■ **Data for analysis**:
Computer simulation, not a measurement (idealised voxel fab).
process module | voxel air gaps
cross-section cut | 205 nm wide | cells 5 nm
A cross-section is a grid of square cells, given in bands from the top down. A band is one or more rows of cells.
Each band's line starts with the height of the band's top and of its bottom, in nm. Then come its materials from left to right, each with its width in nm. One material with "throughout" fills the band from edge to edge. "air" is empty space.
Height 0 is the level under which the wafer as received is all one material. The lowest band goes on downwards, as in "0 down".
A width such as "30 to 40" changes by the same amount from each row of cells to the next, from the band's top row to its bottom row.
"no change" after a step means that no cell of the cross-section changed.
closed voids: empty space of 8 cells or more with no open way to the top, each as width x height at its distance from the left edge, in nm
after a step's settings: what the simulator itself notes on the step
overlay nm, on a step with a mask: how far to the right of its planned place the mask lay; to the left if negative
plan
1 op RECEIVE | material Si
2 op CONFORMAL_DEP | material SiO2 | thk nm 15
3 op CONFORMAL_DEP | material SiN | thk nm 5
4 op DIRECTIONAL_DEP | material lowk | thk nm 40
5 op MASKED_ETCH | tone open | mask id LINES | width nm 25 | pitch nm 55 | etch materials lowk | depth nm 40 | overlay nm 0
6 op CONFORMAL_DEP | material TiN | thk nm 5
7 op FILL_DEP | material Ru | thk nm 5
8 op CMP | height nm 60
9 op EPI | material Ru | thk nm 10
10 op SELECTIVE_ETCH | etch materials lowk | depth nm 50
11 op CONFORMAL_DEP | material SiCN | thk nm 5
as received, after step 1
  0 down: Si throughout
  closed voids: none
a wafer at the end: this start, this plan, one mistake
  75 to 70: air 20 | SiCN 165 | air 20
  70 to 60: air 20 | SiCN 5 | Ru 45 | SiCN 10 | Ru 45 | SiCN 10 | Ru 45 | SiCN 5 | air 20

■ **Work order**: In the data above, find the line with "process module | voxel air gaps" and the line with "A cross-section is". Retype both, plus every line between them, exactly.

■ **Problem solution**:
process module | voxel air gaps
cross-section cut | 205 nm wide | cells 5 nm
A cross-section is a grid of square cells, given in bands from the top down. A band is one or more rows of cells.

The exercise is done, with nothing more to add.